:: Record set ::
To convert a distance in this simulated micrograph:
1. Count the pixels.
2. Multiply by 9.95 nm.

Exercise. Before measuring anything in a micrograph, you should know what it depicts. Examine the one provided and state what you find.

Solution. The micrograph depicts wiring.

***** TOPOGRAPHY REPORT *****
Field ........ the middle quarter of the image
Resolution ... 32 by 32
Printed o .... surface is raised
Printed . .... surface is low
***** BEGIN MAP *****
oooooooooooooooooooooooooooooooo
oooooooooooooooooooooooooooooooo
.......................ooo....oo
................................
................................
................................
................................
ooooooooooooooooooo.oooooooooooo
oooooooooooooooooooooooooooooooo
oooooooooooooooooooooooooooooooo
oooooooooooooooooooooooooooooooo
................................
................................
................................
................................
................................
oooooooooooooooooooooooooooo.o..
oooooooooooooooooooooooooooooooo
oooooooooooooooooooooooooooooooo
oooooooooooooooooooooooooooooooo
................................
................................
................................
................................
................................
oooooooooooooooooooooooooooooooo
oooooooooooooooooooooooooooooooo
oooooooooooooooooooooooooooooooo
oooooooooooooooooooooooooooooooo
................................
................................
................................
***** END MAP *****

:: Work instruction ::
Print the material above verbatim, first line through the line containing "ooooooooooooooooooo.oooooooooooo", both included.

:: Problem solution ::
To convert a distance in this simulated micrograph:
1. Count the pixels.
2. Multiply by 9.95 nm.

Exercise. Before measuring anything in a micrograph, you should know what it depicts. Examine the one provided and state what you find.

Solution. The micrograph depicts wiring.

***** TOPOGRAPHY REPORT *****
Field ........ the middle quarter of the image
Resolution ... 32 by 32
Printed o .... surface is raised
Printed . .... surface is low
***** BEGIN MAP *****
oooooooooooooooooooooooooooooooo
oooooooooooooooooooooooooooooooo
.......................ooo....oo
................................
................................
................................
................................
ooooooooooooooooooo.oooooooooooo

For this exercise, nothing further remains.